» **Requirement**:
Copy out the entries that come next, exactly.

» **Data shown**:
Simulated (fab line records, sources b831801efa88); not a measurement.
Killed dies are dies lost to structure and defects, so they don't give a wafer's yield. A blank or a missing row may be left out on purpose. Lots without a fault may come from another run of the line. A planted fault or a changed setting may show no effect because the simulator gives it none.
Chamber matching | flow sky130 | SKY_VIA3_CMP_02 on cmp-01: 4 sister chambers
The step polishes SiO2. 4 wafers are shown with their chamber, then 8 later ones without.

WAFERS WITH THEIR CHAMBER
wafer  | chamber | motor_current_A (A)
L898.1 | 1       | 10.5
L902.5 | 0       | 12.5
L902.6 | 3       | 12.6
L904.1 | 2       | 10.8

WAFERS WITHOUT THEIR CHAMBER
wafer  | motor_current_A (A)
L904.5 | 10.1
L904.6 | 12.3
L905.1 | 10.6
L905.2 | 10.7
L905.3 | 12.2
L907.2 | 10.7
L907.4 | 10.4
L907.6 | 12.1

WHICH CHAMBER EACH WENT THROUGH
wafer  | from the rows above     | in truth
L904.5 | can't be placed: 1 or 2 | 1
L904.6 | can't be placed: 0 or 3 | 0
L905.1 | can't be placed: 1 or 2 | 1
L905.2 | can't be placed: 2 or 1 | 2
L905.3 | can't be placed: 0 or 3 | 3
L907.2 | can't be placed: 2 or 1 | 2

» **Written solution**:
Simulated (fab line records, sources b831801efa88); not a measurement.
Killed dies are dies lost to structure and defects, so they don't give a wafer's yield. A blank or a missing row may be left out on purpose. Lots without a fault may come from another run of the line. A planted fault or a changed setting may show no effect because the simulator gives it none.
Chamber matching | flow sky130 | SKY_VIA3_CMP_02 on cmp-01: 4 sister chambers
The step polishes SiO2. 4 wafers are shown with their chamber, then 8 later ones without.

WAFERS WITH THEIR CHAMBER
wafer  | chamber | motor_current_A (A)
L898.1 | 1       | 10.5
L902.5 | 0       | 12.5
L902.6 | 3       | 12.6
L904.1 | 2       | 10.8

WAFERS WITHOUT THEIR CHAMBER
wafer  | motor_current_A (A)
L904.5 | 10.1
L904.6 | 12.3
L905.1 | 10.6
L905.2 | 10.7
L905.3 | 12.2
L907.2 | 10.7
L907.4 | 10.4
L907.6 | 12.1

WHICH CHAMBER EACH WENT THROUGH
wafer  | from the rows above     | in truth
L904.5 | can't be placed: 1 or 2 | 1
L904.6 | can't be placed: 0 or 3 | 0
L905.1 | can't be placed: 1 or 2 | 1
L905.2 | can't be placed: 2 or 1 | 2
L905.3 | can't be placed: 0 or 3 | 3
L907.2 | can't be placed: 2 or 1 | 2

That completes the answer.